*Requirement*: What you give must be exactly the lines of the material from the first through the line that contains "Initial facts: thickness", inclusive, and no others.

Data excerpts section start

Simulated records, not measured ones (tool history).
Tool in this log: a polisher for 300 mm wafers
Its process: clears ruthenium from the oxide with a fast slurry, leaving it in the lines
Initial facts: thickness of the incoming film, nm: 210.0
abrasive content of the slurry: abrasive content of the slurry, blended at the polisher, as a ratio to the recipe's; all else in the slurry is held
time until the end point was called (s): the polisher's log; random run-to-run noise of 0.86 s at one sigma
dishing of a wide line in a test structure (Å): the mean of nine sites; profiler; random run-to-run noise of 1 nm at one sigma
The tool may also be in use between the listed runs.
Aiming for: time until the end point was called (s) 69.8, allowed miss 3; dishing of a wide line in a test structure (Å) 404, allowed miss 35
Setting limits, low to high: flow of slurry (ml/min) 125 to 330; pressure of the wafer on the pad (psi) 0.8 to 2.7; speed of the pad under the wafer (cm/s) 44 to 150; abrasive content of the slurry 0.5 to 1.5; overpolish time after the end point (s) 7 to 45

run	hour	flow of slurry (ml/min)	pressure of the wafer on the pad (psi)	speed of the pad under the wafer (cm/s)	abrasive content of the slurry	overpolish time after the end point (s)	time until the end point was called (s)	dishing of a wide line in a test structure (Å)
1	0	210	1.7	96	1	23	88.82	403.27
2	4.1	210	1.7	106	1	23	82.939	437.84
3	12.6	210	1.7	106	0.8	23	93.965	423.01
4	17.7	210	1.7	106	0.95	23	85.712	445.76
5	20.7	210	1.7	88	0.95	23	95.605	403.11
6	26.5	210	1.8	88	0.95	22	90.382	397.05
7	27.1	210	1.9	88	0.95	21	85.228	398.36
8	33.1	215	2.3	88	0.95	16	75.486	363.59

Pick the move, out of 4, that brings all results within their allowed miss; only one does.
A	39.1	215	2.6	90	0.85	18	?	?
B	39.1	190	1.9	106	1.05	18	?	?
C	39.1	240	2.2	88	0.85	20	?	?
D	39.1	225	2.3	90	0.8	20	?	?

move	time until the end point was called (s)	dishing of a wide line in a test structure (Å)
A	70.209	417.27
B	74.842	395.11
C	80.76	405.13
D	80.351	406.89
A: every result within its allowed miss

Data excerpts section end

*Response area*:
Simulated records, not measured ones (tool history).
Tool in this log: a polisher for 300 mm wafers
Its process: clears ruthenium from the oxide with a fast slurry, leaving it in the lines
Initial facts: thickness of the incoming film, nm: 210.0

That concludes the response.